> **EXERCISE**
Repeat each entry. Keep every line exactly as it is.

=== Begin Enclosure ===
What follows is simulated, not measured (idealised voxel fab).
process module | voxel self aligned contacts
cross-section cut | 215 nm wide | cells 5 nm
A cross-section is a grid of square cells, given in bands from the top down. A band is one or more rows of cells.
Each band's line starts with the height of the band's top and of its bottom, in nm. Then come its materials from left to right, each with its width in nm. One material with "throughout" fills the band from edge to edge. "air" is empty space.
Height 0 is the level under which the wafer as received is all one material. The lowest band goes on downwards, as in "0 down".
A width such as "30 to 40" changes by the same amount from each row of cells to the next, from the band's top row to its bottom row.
=== End Enclosure ===

> **RESPONSE BOX**
What follows is simulated, not measured (idealised voxel fab).
process module | voxel self aligned contacts
cross-section cut | 215 nm wide | cells 5 nm
A cross-section is a grid of square cells, given in bands from the top down. A band is one or more rows of cells.
Each band's line starts with the height of the band's top and of its bottom, in nm. Then come its materials from left to right, each with its width in nm. One material with "throughout" fills the band from edge to edge. "air" is empty space.
Height 0 is the level under which the wafer as received is all one material. The lowest band goes on downwards, as in "0 down".
A width such as "30 to 40" changes by the same amount from each row of cells to the next, from the band's top row to its bottom row.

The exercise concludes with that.